* **The data**
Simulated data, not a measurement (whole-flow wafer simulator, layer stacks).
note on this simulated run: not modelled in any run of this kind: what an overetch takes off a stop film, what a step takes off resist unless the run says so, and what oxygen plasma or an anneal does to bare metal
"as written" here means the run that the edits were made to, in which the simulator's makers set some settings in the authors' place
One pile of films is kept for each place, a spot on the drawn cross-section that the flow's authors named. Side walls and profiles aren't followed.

* **Requirement**
Give every line of the listing again. Keep each one exact.

* **Response box**
Simulated data, not a measurement (whole-flow wafer simulator, layer stacks).
note on this simulated run: not modelled in any run of this kind: what an overetch takes off a stop film, what a step takes off resist unless the run says so, and what oxygen plasma or an anneal does to bare metal
"as written" here means the run that the edits were made to, in which the simulator's makers set some settings in the authors' place
One pile of films is kept for each place, a spot on the drawn cross-section that the flow's authors named. Side walls and profiles aren't followed.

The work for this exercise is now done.